SUPPLIED RECORDS START

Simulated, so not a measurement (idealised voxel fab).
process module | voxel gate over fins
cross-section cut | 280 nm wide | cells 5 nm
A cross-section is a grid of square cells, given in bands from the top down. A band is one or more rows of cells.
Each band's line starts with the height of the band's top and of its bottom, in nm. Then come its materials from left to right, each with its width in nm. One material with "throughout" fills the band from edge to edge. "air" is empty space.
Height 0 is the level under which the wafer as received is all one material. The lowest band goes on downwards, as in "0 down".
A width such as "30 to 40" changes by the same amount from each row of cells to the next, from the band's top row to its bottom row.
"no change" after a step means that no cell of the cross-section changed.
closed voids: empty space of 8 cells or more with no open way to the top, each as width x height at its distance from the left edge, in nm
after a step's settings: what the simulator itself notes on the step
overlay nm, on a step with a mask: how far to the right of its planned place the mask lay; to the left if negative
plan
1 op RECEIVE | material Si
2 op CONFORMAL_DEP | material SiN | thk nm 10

SUPPLIED RECORDS END

**ACTIVITY**
Please return the data above in full, without altering a single line.

**TASK RESPONSE**
Simulated, so not a measurement (idealised voxel fab).
process module | voxel gate over fins
cross-section cut | 280 nm wide | cells 5 nm
A cross-section is a grid of square cells, given in bands from the top down. A band is one or more rows of cells.
Each band's line starts with the height of the band's top and of its bottom, in nm. Then come its materials from left to right, each with its width in nm. One material with "throughout" fills the band from edge to edge. "air" is empty space.
Height 0 is the level under which the wafer as received is all one material. The lowest band goes on downwards, as in "0 down".
A width such as "30 to 40" changes by the same amount from each row of cells to the next, from the band's top row to its bottom row.
"no change" after a step means that no cell of the cross-section changed.
closed voids: empty space of 8 cells or more with no open way to the top, each as width x height at its distance from the left edge, in nm
after a step's settings: what the simulator itself notes on the step
overlay nm, on a step with a mask: how far to the right of its planned place the mask lay; to the left if negative
plan
1 op RECEIVE | material Si
2 op CONFORMAL_DEP | material SiN | thk nm 10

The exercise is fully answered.